▶ SOURCE INFORMATION
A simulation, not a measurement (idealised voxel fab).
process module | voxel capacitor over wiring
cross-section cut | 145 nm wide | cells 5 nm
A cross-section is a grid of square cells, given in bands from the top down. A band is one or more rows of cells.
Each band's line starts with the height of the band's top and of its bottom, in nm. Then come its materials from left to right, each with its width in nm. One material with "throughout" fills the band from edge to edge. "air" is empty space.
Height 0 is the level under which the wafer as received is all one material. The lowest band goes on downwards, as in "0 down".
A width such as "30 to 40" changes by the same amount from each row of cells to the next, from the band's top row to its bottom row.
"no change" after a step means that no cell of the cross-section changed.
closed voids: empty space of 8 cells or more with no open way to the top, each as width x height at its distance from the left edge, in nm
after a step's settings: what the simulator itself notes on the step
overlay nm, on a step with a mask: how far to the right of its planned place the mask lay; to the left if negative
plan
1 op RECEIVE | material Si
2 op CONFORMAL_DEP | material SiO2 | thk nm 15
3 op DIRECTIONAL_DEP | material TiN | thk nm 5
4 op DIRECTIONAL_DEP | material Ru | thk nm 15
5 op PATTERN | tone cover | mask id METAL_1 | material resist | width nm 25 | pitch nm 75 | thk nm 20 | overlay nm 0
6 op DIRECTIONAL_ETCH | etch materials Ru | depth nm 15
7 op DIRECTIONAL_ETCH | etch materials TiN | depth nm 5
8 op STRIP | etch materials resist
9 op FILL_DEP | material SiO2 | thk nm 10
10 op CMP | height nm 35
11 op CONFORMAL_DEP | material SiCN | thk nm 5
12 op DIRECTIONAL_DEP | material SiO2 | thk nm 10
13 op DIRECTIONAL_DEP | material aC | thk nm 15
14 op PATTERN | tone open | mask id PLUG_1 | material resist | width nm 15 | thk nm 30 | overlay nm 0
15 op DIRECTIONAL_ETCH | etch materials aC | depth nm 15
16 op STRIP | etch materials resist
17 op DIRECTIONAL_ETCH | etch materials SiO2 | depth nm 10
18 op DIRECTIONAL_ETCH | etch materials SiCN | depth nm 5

▶ TASK ITEM
Retype exactly, and only, the lines above from the one where "process module | voxel capacitor over wiring" occurs up to and including the one where "Each band's line" occurs.

▶ SOLUTION
process module | voxel capacitor over wiring
cross-section cut | 145 nm wide | cells 5 nm
A cross-section is a grid of square cells, given in bands from the top down. A band is one or more rows of cells.
Each band's line starts with the height of the band's top and of its bottom, in nm. Then come its materials from left to right, each with its width in nm. One material with "throughout" fills the band from edge to edge. "air" is empty space.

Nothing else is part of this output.